EXERCISE:
Type out the records again, exactly as they are.

INFORMATION PROVIDED:
══════
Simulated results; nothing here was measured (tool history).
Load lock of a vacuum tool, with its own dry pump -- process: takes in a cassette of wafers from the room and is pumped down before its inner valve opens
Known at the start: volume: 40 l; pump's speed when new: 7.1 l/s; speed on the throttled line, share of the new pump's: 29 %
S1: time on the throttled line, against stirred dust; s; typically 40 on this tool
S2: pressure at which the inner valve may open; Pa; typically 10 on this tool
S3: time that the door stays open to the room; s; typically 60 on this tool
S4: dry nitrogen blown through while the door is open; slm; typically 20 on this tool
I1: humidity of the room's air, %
══════

ANSWER SECTION:
Simulated results; nothing here was measured (tool history).
Load lock of a vacuum tool, with its own dry pump -- process: takes in a cassette of wafers from the room and is pumped down before its inner valve opens
Known at the start: volume: 40 l; pump's speed when new: 7.1 l/s; speed on the throttled line, share of the new pump's: 29 %
S1: time on the throttled line, against stirred dust; s; typically 40 on this tool
S2: pressure at which the inner valve may open; Pa; typically 10 on this tool
S3: time that the door stays open to the room; s; typically 60 on this tool
S4: dry nitrogen blown through while the door is open; slm; typically 20 on this tool
I1: humidity of the room's air, %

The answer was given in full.